-- REQUIRED ACTION --
Every record needs to be restated word for word.

-- RECORD SET --
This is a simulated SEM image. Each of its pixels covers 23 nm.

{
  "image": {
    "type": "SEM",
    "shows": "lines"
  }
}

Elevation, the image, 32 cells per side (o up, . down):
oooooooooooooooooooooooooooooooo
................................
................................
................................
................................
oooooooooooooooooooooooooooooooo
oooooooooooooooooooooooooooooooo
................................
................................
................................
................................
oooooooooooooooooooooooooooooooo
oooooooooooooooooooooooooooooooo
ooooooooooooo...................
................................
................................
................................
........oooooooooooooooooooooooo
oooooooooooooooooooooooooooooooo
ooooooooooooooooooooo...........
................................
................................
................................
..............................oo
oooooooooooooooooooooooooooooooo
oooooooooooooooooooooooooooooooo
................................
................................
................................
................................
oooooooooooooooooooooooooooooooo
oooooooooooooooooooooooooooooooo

-- SOLUTION --
This is a simulated SEM image. Each of its pixels covers 23 nm.

{
  "image": {
    "type": "SEM",
    "shows": "lines"
  }
}

Elevation, the image, 32 cells per side (o up, . down):
oooooooooooooooooooooooooooooooo
................................
................................
................................
................................
oooooooooooooooooooooooooooooooo
oooooooooooooooooooooooooooooooo
................................
................................
................................
................................
oooooooooooooooooooooooooooooooo
oooooooooooooooooooooooooooooooo
ooooooooooooo...................
................................
................................
................................
........oooooooooooooooooooooooo
oooooooooooooooooooooooooooooooo
ooooooooooooooooooooo...........
................................
................................
................................
..............................oo
oooooooooooooooooooooooooooooooo
oooooooooooooooooooooooooooooooo
................................
................................
................................
................................
oooooooooooooooooooooooooooooooo
oooooooooooooooooooooooooooooooo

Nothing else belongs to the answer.